Extracted information:
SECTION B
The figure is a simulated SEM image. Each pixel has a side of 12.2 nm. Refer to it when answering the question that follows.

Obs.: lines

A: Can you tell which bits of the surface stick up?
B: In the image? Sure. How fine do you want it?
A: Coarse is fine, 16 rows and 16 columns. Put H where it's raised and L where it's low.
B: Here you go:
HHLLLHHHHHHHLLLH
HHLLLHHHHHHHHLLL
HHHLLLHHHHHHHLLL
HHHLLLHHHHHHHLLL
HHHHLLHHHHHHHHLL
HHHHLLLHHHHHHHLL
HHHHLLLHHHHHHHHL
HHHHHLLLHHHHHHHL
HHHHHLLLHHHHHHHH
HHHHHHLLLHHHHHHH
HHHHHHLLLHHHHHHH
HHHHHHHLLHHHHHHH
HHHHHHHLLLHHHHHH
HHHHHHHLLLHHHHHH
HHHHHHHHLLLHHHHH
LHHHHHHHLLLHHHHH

Work request: Every line from the first entry to the line containing "B: In the image?" should be transcribed exactly, and nothing beyond it.

Written answer:
SECTION B
The figure is a simulated SEM image. Each pixel has a side of 12.2 nm. Refer to it when answering the question that follows.

Obs.: lines

A: Can you tell which bits of the surface stick up?
B: In the image? Sure. How fine do you want it?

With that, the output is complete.